> [EXERCISE] Go to the line below containing "Cross-section cut spans" and print exactly from there through the line containing "If you're reading", both included. Print nothing else.

/---
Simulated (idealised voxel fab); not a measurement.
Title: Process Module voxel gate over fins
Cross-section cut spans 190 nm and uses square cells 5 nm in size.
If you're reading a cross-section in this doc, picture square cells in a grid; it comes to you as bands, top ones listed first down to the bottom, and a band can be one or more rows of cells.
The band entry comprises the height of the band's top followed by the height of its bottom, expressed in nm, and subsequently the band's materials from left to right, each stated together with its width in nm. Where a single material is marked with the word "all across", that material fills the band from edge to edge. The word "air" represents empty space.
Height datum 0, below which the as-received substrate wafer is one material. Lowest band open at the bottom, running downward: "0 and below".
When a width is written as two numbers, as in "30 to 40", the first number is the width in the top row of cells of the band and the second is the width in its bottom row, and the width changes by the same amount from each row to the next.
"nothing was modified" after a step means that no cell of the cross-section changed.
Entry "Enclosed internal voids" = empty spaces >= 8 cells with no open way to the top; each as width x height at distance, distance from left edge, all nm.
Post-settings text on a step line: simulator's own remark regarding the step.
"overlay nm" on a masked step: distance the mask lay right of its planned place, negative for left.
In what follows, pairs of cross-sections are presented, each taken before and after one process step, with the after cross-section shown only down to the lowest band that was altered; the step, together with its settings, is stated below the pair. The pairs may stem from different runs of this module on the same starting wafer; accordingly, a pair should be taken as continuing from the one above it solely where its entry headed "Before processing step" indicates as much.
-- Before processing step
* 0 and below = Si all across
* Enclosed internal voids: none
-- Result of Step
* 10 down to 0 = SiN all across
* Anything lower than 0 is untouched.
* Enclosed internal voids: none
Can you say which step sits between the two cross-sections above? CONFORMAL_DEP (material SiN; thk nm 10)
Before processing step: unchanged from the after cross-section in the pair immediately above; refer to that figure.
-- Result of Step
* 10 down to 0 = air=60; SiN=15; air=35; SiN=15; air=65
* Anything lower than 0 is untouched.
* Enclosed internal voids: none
\---

> [EXERCISE SOLUTION]
Cross-section cut spans 190 nm and uses square cells 5 nm in size.
If you're reading a cross-section in this doc, picture square cells in a grid; it comes to you as bands, top ones listed first down to the bottom, and a band can be one or more rows of cells.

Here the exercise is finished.